::::::

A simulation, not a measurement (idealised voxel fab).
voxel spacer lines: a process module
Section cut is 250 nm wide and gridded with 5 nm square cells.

::::::

**TASK ITEM**
Everything in the records above should be written out again exactly.

**EXERCISE OUTPUT**
A simulation, not a measurement (idealised voxel fab).
voxel spacer lines: a process module
Section cut is 250 nm wide and gridded with 5 nm square cells.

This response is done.